** Information shown follows **

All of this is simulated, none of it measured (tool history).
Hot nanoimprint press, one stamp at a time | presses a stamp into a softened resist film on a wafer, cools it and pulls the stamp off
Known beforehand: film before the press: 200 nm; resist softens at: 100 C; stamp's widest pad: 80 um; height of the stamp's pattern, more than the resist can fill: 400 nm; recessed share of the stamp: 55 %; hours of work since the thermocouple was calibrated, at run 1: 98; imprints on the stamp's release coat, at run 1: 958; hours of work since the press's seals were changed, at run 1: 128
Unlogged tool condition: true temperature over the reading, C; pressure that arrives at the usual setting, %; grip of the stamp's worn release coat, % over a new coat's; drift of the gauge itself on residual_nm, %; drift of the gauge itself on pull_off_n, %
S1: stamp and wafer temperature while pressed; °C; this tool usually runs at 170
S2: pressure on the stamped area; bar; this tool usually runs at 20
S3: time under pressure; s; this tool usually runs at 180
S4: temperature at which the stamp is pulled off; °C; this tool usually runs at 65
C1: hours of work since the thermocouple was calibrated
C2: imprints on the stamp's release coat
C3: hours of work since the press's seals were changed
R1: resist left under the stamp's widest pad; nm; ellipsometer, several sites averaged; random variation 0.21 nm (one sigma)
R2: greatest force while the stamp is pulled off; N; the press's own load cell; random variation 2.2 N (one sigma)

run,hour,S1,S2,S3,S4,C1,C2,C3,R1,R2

** End of Information shown **

Output the listing above in full. Every line must match.

All of this is simulated, none of it measured (tool history).
Hot nanoimprint press, one stamp at a time | presses a stamp into a softened resist film on a wafer, cools it and pulls the stamp off
Known beforehand: film before the press: 200 nm; resist softens at: 100 C; stamp's widest pad: 80 um; height of the stamp's pattern, more than the resist can fill: 400 nm; recessed share of the stamp: 55 %; hours of work since the thermocouple was calibrated, at run 1: 98; imprints on the stamp's release coat, at run 1: 958; hours of work since the press's seals were changed, at run 1: 128
Unlogged tool condition: true temperature over the reading, C; pressure that arrives at the usual setting, %; grip of the stamp's worn release coat, % over a new coat's; drift of the gauge itself on residual_nm, %; drift of the gauge itself on pull_off_n, %
S1: stamp and wafer temperature while pressed; °C; this tool usually runs at 170
S2: pressure on the stamped area; bar; this tool usually runs at 20
S3: time under pressure; s; this tool usually runs at 180
S4: temperature at which the stamp is pulled off; °C; this tool usually runs at 65
C1: hours of work since the thermocouple was calibrated
C2: imprints on the stamp's release coat
C3: hours of work since the press's seals were changed
R1: resist left under the stamp's widest pad; nm; ellipsometer, several sites averaged; random variation 0.21 nm (one sigma)
R2: greatest force while the stamp is pulled off; N; the press's own load cell; random variation 2.2 N (one sigma)

run,hour,S1,S2,S3,S4,C1,C2,C3,R1,R2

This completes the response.